From the entries below, return only the lines starting at the one that contains "Width in pixels: 256" and ending at the one that contains "Quantity | Unit | Reading", exactly as they stand.

*** Extracted information Section Begins ***

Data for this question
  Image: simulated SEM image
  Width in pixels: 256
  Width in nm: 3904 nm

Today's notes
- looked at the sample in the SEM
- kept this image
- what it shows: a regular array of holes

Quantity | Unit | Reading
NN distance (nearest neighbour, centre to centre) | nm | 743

*** Extracted information Section Ends ***

◆ **Exercise response**
  Width in pixels: 256
  Width in nm: 3904 nm

Today's notes
- looked at the sample in the SEM
- kept this image
- what it shows: a regular array of holes

Quantity | Unit | Reading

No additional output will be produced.